• _WORK REQUEST_
Below are some records; output exactly the lines from the line with "overlay nm: on" to the line with "12: CMP,height nm 10", both ends kept, and nothing more.

• _EXTRACTED MATERIAL_
- Opening Delimiter -

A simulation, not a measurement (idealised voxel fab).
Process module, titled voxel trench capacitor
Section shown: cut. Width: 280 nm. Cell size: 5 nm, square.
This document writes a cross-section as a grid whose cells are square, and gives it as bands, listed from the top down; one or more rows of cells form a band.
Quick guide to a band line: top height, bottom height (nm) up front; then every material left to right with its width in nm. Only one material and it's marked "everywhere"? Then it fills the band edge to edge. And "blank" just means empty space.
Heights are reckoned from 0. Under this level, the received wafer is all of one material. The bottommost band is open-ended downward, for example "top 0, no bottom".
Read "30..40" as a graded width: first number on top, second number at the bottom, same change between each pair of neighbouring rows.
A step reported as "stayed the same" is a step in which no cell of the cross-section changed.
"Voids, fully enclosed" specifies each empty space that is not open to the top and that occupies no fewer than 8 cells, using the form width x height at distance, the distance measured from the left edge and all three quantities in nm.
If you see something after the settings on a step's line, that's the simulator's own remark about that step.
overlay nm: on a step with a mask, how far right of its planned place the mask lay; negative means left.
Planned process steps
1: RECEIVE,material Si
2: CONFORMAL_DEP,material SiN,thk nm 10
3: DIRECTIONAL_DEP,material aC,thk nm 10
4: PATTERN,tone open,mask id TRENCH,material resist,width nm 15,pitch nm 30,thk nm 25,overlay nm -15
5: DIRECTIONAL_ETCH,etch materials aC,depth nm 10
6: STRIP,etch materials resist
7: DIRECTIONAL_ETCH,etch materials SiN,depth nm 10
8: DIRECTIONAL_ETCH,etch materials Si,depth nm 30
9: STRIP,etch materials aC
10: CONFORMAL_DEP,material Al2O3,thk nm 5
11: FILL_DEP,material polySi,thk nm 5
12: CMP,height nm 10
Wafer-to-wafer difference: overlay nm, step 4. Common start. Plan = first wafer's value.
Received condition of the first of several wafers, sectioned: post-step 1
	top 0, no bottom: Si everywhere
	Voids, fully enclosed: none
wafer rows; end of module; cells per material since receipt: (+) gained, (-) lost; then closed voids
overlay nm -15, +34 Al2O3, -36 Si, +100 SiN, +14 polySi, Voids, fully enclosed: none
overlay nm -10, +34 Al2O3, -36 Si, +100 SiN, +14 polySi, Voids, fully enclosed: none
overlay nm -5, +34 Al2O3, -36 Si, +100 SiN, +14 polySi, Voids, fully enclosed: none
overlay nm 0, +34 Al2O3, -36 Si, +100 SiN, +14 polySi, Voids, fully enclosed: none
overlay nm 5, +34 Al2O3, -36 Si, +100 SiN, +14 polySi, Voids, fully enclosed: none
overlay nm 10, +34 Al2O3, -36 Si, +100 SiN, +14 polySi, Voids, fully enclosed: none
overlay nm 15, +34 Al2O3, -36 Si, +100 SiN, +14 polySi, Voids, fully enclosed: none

- Closing Delimiter -

• _REPLY_
overlay nm: on a step with a mask, how far right of its planned place the mask lay; negative means left.
Planned process steps
1: RECEIVE,material Si
2: CONFORMAL_DEP,material SiN,thk nm 10
3: DIRECTIONAL_DEP,material aC,thk nm 10
4: PATTERN,tone open,mask id TRENCH,material resist,width nm 15,pitch nm 30,thk nm 25,overlay nm -15
5: DIRECTIONAL_ETCH,etch materials aC,depth nm 10
6: STRIP,etch materials resist
7: DIRECTIONAL_ETCH,etch materials SiN,depth nm 10
8: DIRECTIONAL_ETCH,etch materials Si,depth nm 30
9: STRIP,etch materials aC
10: CONFORMAL_DEP,material Al2O3,thk nm 5
11: FILL_DEP,material polySi,thk nm 5
12: CMP,height nm 10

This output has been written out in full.